╭──

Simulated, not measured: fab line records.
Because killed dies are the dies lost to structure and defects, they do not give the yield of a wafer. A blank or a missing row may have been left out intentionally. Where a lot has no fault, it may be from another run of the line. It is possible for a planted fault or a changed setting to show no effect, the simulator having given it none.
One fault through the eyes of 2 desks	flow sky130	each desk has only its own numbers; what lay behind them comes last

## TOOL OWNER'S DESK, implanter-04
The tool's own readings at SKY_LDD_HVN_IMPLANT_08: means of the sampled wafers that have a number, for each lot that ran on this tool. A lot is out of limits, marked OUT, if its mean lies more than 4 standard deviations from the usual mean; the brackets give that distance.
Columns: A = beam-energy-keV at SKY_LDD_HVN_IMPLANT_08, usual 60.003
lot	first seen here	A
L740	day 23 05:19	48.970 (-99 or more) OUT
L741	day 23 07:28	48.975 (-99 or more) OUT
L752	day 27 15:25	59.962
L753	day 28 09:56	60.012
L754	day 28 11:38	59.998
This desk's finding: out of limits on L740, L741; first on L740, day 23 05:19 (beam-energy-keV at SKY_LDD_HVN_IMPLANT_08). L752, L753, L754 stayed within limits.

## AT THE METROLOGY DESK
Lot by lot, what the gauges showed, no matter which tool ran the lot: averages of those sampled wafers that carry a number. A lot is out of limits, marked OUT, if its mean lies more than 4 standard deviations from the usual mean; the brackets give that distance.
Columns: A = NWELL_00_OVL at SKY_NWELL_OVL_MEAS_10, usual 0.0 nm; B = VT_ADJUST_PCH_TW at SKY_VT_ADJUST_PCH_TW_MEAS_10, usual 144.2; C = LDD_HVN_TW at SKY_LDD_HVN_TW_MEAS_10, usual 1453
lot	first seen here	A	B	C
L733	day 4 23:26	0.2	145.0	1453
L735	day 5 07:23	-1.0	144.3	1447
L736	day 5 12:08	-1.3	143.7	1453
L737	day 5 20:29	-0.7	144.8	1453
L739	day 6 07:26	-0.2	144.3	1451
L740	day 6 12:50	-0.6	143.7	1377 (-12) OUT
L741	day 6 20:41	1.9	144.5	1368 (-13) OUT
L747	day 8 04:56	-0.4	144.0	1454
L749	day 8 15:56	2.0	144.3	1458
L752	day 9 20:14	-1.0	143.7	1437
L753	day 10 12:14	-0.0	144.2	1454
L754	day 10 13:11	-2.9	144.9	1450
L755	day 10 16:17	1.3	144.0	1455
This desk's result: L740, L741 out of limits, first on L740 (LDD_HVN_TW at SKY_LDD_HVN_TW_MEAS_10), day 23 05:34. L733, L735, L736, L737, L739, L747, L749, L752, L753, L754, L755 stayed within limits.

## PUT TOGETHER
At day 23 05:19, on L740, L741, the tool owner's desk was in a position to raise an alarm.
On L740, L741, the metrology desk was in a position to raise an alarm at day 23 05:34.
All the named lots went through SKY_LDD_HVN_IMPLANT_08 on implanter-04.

╰──

#### Brief
The required output is the exact run of lines from the beginning of the records to the line with "Because killed dies", that line included.

#### Answer box
Simulated, not measured: fab line records.
Because killed dies are the dies lost to structure and defects, they do not give the yield of a wafer. A blank or a missing row may have been left out intentionally. Where a lot has no fault, it may be from another run of the line. It is possible for a planted fault or a changed setting to show no effect, the simulator having given it none.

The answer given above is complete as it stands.